◇ ◇ ◇

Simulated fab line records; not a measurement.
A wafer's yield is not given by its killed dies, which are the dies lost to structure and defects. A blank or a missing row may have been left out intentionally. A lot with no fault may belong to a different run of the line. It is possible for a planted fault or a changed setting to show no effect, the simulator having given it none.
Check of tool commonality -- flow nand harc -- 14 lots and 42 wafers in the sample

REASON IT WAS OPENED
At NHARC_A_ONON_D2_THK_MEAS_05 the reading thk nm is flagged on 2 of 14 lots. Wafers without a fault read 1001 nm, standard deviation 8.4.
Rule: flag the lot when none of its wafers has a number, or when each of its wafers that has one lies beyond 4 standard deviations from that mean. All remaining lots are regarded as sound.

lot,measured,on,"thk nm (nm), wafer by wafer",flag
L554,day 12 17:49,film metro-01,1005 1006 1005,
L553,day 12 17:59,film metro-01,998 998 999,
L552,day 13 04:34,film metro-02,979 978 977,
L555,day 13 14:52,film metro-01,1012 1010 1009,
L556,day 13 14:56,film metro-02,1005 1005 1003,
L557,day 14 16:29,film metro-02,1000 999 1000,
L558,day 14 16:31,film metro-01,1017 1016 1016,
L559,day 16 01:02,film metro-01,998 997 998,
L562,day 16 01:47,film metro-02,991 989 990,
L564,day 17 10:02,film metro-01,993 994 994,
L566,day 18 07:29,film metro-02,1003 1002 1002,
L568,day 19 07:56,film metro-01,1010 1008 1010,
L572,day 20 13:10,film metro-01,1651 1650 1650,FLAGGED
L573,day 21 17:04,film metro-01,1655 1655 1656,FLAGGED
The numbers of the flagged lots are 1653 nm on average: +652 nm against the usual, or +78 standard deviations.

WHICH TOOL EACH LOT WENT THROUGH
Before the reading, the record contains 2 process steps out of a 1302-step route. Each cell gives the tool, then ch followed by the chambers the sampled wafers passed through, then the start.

◇ ◇ ◇

▸ BRIEF
Exactly the lines running from the top of the records to the line that contains "L555,day 13 14:52,film", inclusive, must be set down, and nothing more.

▸ ANSWER AREA
Simulated fab line records; not a measurement.
A wafer's yield is not given by its killed dies, which are the dies lost to structure and defects. A blank or a missing row may have been left out intentionally. A lot with no fault may belong to a different run of the line. It is possible for a planted fault or a changed setting to show no effect, the simulator having given it none.
Check of tool commonality -- flow nand harc -- 14 lots and 42 wafers in the sample

REASON IT WAS OPENED
At NHARC_A_ONON_D2_THK_MEAS_05 the reading thk nm is flagged on 2 of 14 lots. Wafers without a fault read 1001 nm, standard deviation 8.4.
Rule: flag the lot when none of its wafers has a number, or when each of its wafers that has one lies beyond 4 standard deviations from that mean. All remaining lots are regarded as sound.

lot,measured,on,"thk nm (nm), wafer by wafer",flag
L554,day 12 17:49,film metro-01,1005 1006 1005,
L553,day 12 17:59,film metro-01,998 998 999,
L552,day 13 04:34,film metro-02,979 978 977,
L555,day 13 14:52,film metro-01,1012 1010 1009,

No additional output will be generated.